## Task item
Repeat word for word the opening stretch of the entries, from the first line through the line containing "The wafer is".

## Material supplied
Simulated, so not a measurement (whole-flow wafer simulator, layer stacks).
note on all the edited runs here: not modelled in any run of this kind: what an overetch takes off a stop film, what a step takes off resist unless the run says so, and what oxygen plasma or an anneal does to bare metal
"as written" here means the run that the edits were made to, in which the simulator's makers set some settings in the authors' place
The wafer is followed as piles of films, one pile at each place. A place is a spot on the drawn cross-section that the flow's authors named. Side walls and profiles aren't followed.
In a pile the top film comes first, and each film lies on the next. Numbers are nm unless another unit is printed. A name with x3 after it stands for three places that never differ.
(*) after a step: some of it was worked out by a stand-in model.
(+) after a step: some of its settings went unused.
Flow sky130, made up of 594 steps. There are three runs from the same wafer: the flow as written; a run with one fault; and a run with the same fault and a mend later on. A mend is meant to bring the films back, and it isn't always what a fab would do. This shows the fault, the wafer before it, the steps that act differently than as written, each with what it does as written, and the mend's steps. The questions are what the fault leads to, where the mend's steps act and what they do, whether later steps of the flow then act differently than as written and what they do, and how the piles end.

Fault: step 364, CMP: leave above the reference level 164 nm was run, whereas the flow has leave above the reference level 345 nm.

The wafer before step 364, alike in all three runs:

## Exercise response
Simulated, so not a measurement (whole-flow wafer simulator, layer stacks).
note on all the edited runs here: not modelled in any run of this kind: what an overetch takes off a stop film, what a step takes off resist unless the run says so, and what oxygen plasma or an anneal does to bare metal
"as written" here means the run that the edits were made to, in which the simulator's makers set some settings in the authors' place
The wafer is followed as piles of films, one pile at each place. A place is a spot on the drawn cross-section that the flow's authors named. Side walls and profiles aren't followed.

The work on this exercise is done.